Activity
The expected output is the complete data, reproduced exactly.

------------------------

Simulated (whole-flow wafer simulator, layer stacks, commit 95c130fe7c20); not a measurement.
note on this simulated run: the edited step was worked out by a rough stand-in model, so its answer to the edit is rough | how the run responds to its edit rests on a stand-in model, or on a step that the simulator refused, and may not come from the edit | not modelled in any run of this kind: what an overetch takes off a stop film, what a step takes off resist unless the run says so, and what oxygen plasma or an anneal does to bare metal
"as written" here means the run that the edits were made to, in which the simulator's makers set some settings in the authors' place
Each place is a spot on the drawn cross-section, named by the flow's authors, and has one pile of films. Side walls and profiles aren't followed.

------------------------

Worked solution
Simulated (whole-flow wafer simulator, layer stacks, commit 95c130fe7c20); not a measurement.
note on this simulated run: the edited step was worked out by a rough stand-in model, so its answer to the edit is rough | how the run responds to its edit rests on a stand-in model, or on a step that the simulator refused, and may not come from the edit | not modelled in any run of this kind: what an overetch takes off a stop film, what a step takes off resist unless the run says so, and what oxygen plasma or an anneal does to bare metal
"as written" here means the run that the edits were made to, in which the simulator's makers set some settings in the authors' place
Each place is a spot on the drawn cross-section, named by the flow's authors, and has one pile of films. Side walls and profiles aren't followed.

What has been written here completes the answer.